○ ○ ○

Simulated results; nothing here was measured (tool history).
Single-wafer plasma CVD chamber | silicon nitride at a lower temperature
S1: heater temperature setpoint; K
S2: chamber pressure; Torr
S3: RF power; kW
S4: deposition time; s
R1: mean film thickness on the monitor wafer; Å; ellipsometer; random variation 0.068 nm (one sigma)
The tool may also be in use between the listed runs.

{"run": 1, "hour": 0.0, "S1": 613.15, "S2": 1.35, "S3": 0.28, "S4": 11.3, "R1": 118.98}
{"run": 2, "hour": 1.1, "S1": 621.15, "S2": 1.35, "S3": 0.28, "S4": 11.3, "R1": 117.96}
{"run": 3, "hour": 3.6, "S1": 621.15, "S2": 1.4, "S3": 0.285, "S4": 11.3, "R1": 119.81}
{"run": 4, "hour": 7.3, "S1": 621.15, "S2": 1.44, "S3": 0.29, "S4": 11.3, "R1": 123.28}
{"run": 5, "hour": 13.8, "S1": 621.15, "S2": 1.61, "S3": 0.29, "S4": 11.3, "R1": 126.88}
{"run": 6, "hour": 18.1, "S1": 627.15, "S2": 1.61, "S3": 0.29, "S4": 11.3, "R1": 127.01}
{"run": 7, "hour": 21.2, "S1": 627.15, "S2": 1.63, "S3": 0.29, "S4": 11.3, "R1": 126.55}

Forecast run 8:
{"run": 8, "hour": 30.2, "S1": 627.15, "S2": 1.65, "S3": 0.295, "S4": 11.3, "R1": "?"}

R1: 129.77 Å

○ ○ ○

__Work request__: Retype the records above without changing a single word.

__Task answer__:
Simulated results; nothing here was measured (tool history).
Single-wafer plasma CVD chamber | silicon nitride at a lower temperature
S1: heater temperature setpoint; K
S2: chamber pressure; Torr
S3: RF power; kW
S4: deposition time; s
R1: mean film thickness on the monitor wafer; Å; ellipsometer; random variation 0.068 nm (one sigma)
The tool may also be in use between the listed runs.

{"run": 1, "hour": 0.0, "S1": 613.15, "S2": 1.35, "S3": 0.28, "S4": 11.3, "R1": 118.98}
{"run": 2, "hour": 1.1, "S1": 621.15, "S2": 1.35, "S3": 0.28, "S4": 11.3, "R1": 117.96}
{"run": 3, "hour": 3.6, "S1": 621.15, "S2": 1.4, "S3": 0.285, "S4": 11.3, "R1": 119.81}
{"run": 4, "hour": 7.3, "S1": 621.15, "S2": 1.44, "S3": 0.29, "S4": 11.3, "R1": 123.28}
{"run": 5, "hour": 13.8, "S1": 621.15, "S2": 1.61, "S3": 0.29, "S4": 11.3, "R1": 126.88}
{"run": 6, "hour": 18.1, "S1": 627.15, "S2": 1.61, "S3": 0.29, "S4": 11.3, "R1": 127.01}
{"run": 7, "hour": 21.2, "S1": 627.15, "S2": 1.63, "S3": 0.29, "S4": 11.3, "R1": 126.55}

Forecast run 8:
{"run": 8, "hour": 30.2, "S1": 627.15, "S2": 1.65, "S3": 0.295, "S4": 11.3, "R1": "?"}

R1: 129.77 Å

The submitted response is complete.